:: Action item ::
Retype, word for word, each line between the lines holding "S4: deposition time; s; usual 10.2" and "C5: hours since the showerhead was replaced", inclusive, and leave the rest of the data alone.

◇ ◇ ◇

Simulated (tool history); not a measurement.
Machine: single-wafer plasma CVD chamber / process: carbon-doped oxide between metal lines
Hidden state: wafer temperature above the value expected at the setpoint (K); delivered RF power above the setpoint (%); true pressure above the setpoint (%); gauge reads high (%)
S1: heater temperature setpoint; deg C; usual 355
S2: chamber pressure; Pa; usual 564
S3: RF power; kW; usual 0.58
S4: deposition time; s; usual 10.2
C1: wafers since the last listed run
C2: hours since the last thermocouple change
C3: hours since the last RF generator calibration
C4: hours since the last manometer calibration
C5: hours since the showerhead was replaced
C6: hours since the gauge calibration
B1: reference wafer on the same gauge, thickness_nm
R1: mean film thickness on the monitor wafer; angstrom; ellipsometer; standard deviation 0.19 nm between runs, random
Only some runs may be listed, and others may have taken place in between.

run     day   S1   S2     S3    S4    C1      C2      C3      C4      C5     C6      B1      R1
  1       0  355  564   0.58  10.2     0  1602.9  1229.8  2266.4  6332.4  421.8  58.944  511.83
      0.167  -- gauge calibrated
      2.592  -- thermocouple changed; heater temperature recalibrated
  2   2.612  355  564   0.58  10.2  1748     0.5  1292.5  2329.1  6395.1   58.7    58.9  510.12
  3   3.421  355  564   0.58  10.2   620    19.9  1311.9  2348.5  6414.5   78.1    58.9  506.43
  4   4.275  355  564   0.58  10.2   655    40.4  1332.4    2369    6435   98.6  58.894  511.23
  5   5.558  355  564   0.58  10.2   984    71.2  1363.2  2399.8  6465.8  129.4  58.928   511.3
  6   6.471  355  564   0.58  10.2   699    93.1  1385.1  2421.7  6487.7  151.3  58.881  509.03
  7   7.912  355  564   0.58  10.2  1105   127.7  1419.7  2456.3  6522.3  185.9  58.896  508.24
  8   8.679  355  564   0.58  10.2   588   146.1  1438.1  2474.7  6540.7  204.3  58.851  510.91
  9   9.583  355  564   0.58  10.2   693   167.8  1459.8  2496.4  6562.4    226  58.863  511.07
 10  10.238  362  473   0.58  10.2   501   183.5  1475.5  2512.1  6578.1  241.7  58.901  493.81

◇ ◇ ◇

:: Task result ::
S4: deposition time; s; usual 10.2
C1: wafers since the last listed run
C2: hours since the last thermocouple change
C3: hours since the last RF generator calibration
C4: hours since the last manometer calibration
C5: hours since the showerhead was replaced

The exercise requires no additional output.